_Task item_
Retype the full set of records. Keep every character identical.

_Given entries_
········
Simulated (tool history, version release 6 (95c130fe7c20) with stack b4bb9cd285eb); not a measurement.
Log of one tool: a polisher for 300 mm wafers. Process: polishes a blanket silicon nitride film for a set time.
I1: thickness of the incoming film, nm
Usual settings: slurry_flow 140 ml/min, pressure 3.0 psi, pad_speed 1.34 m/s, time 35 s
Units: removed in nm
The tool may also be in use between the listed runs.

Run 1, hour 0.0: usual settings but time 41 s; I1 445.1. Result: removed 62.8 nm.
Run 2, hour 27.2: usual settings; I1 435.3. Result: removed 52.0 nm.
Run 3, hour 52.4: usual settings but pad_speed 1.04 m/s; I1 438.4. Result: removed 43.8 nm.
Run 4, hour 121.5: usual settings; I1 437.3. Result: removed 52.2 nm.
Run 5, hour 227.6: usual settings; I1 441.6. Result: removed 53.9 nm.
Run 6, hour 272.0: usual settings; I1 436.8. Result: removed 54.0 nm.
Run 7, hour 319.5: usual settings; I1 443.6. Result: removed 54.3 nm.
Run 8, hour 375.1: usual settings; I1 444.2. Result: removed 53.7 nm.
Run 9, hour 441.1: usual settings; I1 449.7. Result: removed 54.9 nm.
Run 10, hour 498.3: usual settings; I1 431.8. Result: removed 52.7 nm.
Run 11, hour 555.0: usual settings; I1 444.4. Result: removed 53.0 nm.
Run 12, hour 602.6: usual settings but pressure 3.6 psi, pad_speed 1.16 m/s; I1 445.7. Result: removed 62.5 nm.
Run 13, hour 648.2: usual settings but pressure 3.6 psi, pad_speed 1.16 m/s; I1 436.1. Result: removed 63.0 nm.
········

_Response_
Simulated (tool history, version release 6 (95c130fe7c20) with stack b4bb9cd285eb); not a measurement.
Log of one tool: a polisher for 300 mm wafers. Process: polishes a blanket silicon nitride film for a set time.
I1: thickness of the incoming film, nm
Usual settings: slurry_flow 140 ml/min, pressure 3.0 psi, pad_speed 1.34 m/s, time 35 s
Units: removed in nm
The tool may also be in use between the listed runs.

Run 1, hour 0.0: usual settings but time 41 s; I1 445.1. Result: removed 62.8 nm.
Run 2, hour 27.2: usual settings; I1 435.3. Result: removed 52.0 nm.
Run 3, hour 52.4: usual settings but pad_speed 1.04 m/s; I1 438.4. Result: removed 43.8 nm.
Run 4, hour 121.5: usual settings; I1 437.3. Result: removed 52.2 nm.
Run 5, hour 227.6: usual settings; I1 441.6. Result: removed 53.9 nm.
Run 6, hour 272.0: usual settings; I1 436.8. Result: removed 54.0 nm.
Run 7, hour 319.5: usual settings; I1 443.6. Result: removed 54.3 nm.
Run 8, hour 375.1: usual settings; I1 444.2. Result: removed 53.7 nm.
Run 9, hour 441.1: usual settings; I1 449.7. Result: removed 54.9 nm.
Run 10, hour 498.3: usual settings; I1 431.8. Result: removed 52.7 nm.
Run 11, hour 555.0: usual settings; I1 444.4. Result: removed 53.0 nm.
Run 12, hour 602.6: usual settings but pressure 3.6 psi, pad_speed 1.16 m/s; I1 445.7. Result: removed 62.5 nm.
Run 13, hour 648.2: usual settings but pressure 3.6 psi, pad_speed 1.16 m/s; I1 436.1. Result: removed 63.0 nm.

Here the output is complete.